> [Supplied entries]
Content starts

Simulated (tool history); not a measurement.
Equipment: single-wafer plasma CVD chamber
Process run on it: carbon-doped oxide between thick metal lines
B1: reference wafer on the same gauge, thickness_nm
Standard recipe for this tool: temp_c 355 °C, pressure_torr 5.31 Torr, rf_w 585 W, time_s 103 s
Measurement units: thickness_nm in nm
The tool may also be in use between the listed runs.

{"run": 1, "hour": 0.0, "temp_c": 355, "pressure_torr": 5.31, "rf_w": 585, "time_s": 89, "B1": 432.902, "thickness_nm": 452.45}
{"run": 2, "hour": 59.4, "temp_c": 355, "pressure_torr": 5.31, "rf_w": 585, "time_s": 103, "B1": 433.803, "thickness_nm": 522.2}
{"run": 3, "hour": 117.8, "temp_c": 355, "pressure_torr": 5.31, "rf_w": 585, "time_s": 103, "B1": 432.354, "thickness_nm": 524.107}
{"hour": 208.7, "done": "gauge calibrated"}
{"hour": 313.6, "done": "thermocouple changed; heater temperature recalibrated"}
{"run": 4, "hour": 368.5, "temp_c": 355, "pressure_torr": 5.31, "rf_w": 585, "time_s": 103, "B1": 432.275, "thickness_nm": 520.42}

Content ends

Write a verbatim copy of the listing above.

Simulated (tool history); not a measurement.
Equipment: single-wafer plasma CVD chamber
Process run on it: carbon-doped oxide between thick metal lines
B1: reference wafer on the same gauge, thickness_nm
Standard recipe for this tool: temp_c 355 °C, pressure_torr 5.31 Torr, rf_w 585 W, time_s 103 s
Measurement units: thickness_nm in nm
The tool may also be in use between the listed runs.

{"run": 1, "hour": 0.0, "temp_c": 355, "pressure_torr": 5.31, "rf_w": 585, "time_s": 89, "B1": 432.902, "thickness_nm": 452.45}
{"run": 2, "hour": 59.4, "temp_c": 355, "pressure_torr": 5.31, "rf_w": 585, "time_s": 103, "B1": 433.803, "thickness_nm": 522.2}
{"run": 3, "hour": 117.8, "temp_c": 355, "pressure_torr": 5.31, "rf_w": 585, "time_s": 103, "B1": 432.354, "thickness_nm": 524.107}
{"hour": 208.7, "done": "gauge calibrated"}
{"hour": 313.6, "done": "thermocouple changed; heater temperature recalibrated"}
{"run": 4, "hour": 368.5, "temp_c": 355, "pressure_torr": 5.31, "rf_w": 585, "time_s": 103, "B1": 432.275, "thickness_nm": 520.42}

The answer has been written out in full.